## Input data
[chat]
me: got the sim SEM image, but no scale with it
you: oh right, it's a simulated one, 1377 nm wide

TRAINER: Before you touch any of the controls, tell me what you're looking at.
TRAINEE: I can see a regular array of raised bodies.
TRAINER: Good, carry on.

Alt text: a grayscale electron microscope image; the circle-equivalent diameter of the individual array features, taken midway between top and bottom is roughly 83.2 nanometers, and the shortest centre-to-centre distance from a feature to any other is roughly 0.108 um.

## Work item
The range runs from the line with "me: got the" up to and including the line with "TRAINER: Good, carry on." in the listing above; please write out exactly those lines and nothing more.

## Task output
me: got the sim SEM image, but no scale with it
you: oh right, it's a simulated one, 1377 nm wide

TRAINER: Before you touch any of the controls, tell me what you're looking at.
TRAINEE: I can see a regular array of raised bodies.
TRAINER: Good, carry on.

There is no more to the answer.